Work request →
Starting with the first line below, reproduce each line exactly until you have included the one bearing "(+) after a".

== Record excerpts
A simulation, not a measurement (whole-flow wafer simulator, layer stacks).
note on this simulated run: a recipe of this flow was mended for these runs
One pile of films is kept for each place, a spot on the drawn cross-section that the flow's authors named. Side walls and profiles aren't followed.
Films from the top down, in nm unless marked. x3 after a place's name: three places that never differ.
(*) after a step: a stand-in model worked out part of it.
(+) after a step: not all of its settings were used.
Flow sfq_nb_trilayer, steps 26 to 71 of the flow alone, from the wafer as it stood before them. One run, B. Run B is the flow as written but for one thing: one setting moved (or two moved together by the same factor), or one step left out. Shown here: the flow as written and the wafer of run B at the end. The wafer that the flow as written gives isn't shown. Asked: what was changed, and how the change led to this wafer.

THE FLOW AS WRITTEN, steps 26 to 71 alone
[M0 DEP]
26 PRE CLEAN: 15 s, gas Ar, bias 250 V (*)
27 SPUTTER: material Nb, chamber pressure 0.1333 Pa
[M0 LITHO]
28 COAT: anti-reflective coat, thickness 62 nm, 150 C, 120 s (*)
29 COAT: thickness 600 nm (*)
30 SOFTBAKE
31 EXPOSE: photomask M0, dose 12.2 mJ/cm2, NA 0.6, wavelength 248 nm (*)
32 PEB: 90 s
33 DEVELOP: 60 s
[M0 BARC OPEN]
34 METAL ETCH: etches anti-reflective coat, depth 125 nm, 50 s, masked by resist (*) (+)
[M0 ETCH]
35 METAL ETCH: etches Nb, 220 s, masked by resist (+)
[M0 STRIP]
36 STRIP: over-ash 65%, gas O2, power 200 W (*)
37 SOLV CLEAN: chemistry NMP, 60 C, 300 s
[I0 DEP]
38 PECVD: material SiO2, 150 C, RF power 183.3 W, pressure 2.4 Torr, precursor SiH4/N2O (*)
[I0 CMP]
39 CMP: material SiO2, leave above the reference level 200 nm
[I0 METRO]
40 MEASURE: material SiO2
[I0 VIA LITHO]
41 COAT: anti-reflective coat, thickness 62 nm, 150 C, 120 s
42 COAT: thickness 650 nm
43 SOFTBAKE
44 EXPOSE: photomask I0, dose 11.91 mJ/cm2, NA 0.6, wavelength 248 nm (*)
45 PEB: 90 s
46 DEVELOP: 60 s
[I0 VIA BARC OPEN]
====

Reply →
A simulation, not a measurement (whole-flow wafer simulator, layer stacks).
note on this simulated run: a recipe of this flow was mended for these runs
One pile of films is kept for each place, a spot on the drawn cross-section that the flow's authors named. Side walls and profiles aren't followed.
Films from the top down, in nm unless marked. x3 after a place's name: three places that never differ.
(*) after a step: a stand-in model worked out part of it.
(+) after a step: not all of its settings were used.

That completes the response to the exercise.